REQUIREMENT:
The answer should consist of every line of the material, repeated verbatim.

RECORDS SUPPLIED:
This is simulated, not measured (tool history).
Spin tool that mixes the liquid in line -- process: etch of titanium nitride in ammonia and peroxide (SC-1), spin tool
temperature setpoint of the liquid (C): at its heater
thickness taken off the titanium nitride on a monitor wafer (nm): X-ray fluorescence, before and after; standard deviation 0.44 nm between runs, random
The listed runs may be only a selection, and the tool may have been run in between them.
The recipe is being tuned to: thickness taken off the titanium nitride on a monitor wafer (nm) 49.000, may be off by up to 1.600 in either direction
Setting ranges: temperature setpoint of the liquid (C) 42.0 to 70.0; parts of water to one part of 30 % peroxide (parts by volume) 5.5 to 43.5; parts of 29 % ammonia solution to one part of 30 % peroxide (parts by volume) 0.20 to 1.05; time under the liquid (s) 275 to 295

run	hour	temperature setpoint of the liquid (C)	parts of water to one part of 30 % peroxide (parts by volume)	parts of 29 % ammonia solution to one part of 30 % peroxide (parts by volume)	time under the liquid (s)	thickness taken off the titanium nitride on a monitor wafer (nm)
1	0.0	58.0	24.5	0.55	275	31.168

TASK ANSWER:
This is simulated, not measured (tool history).
Spin tool that mixes the liquid in line -- process: etch of titanium nitride in ammonia and peroxide (SC-1), spin tool
temperature setpoint of the liquid (C): at its heater
thickness taken off the titanium nitride on a monitor wafer (nm): X-ray fluorescence, before and after; standard deviation 0.44 nm between runs, random
The listed runs may be only a selection, and the tool may have been run in between them.
The recipe is being tuned to: thickness taken off the titanium nitride on a monitor wafer (nm) 49.000, may be off by up to 1.600 in either direction
Setting ranges: temperature setpoint of the liquid (C) 42.0 to 70.0; parts of water to one part of 30 % peroxide (parts by volume) 5.5 to 43.5; parts of 29 % ammonia solution to one part of 30 % peroxide (parts by volume) 0.20 to 1.05; time under the liquid (s) 275 to 295

run	hour	temperature setpoint of the liquid (C)	parts of water to one part of 30 % peroxide (parts by volume)	parts of 29 % ammonia solution to one part of 30 % peroxide (parts by volume)	time under the liquid (s)	thickness taken off the titanium nitride on a monitor wafer (nm)
1	0.0	58.0	24.5	0.55	275	31.168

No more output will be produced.